**WORK TASK**
For every line in the material, produce an exact copy.

**DATA LISTING**

+---+

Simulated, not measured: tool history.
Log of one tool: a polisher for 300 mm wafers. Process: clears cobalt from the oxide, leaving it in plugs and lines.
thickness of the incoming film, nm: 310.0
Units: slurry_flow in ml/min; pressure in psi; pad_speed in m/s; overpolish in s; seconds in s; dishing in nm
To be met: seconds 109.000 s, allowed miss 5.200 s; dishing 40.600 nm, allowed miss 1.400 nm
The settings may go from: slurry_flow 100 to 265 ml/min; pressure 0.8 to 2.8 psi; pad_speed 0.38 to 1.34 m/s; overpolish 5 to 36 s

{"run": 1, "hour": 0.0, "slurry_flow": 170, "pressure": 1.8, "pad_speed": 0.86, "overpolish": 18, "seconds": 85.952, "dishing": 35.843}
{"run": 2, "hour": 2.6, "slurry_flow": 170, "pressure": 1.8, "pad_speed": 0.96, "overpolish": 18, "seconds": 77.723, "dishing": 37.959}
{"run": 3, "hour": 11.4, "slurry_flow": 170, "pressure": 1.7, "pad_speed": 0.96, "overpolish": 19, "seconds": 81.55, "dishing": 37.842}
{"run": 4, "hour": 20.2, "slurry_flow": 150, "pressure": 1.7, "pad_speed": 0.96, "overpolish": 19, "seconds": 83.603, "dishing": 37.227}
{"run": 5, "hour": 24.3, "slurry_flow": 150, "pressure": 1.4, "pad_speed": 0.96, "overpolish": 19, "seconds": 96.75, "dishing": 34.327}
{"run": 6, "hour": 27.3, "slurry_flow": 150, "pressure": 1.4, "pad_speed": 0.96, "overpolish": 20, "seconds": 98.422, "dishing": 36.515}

+---+

**TASK RESULT**
Simulated, not measured: tool history.
Log of one tool: a polisher for 300 mm wafers. Process: clears cobalt from the oxide, leaving it in plugs and lines.
thickness of the incoming film, nm: 310.0
Units: slurry_flow in ml/min; pressure in psi; pad_speed in m/s; overpolish in s; seconds in s; dishing in nm
To be met: seconds 109.000 s, allowed miss 5.200 s; dishing 40.600 nm, allowed miss 1.400 nm
The settings may go from: slurry_flow 100 to 265 ml/min; pressure 0.8 to 2.8 psi; pad_speed 0.38 to 1.34 m/s; overpolish 5 to 36 s

{"run": 1, "hour": 0.0, "slurry_flow": 170, "pressure": 1.8, "pad_speed": 0.86, "overpolish": 18, "seconds": 85.952, "dishing": 35.843}
{"run": 2, "hour": 2.6, "slurry_flow": 170, "pressure": 1.8, "pad_speed": 0.96, "overpolish": 18, "seconds": 77.723, "dishing": 37.959}
{"run": 3, "hour": 11.4, "slurry_flow": 170, "pressure": 1.7, "pad_speed": 0.96, "overpolish": 19, "seconds": 81.55, "dishing": 37.842}
{"run": 4, "hour": 20.2, "slurry_flow": 150, "pressure": 1.7, "pad_speed": 0.96, "overpolish": 19, "seconds": 83.603, "dishing": 37.227}
{"run": 5, "hour": 24.3, "slurry_flow": 150, "pressure": 1.4, "pad_speed": 0.96, "overpolish": 19, "seconds": 96.75, "dishing": 34.327}
{"run": 6, "hour": 27.3, "slurry_flow": 150, "pressure": 1.4, "pad_speed": 0.96, "overpolish": 20, "seconds": 98.422, "dishing": 36.515}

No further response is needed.